**EXCERPTED DATA**
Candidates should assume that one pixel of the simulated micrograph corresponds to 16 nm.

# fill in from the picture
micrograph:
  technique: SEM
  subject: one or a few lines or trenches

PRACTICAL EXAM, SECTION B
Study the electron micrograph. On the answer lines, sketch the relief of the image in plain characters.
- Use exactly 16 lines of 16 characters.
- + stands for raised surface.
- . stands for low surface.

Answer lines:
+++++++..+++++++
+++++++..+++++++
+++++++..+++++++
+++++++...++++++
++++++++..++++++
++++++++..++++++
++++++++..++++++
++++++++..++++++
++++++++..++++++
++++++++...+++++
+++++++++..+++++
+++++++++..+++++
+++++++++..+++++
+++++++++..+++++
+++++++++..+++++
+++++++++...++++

**TASK ITEM**
Word for word, restate the data above from its first line down to and including the line with "- Use exactly 16 lines of 16 characters.".

**WRITTEN ANSWER**
Candidates should assume that one pixel of the simulated micrograph corresponds to 16 nm.

# fill in from the picture
micrograph:
  technique: SEM
  subject: one or a few lines or trenches

PRACTICAL EXAM, SECTION B
Study the electron micrograph. On the answer lines, sketch the relief of the image in plain characters.
- Use exactly 16 lines of 16 characters.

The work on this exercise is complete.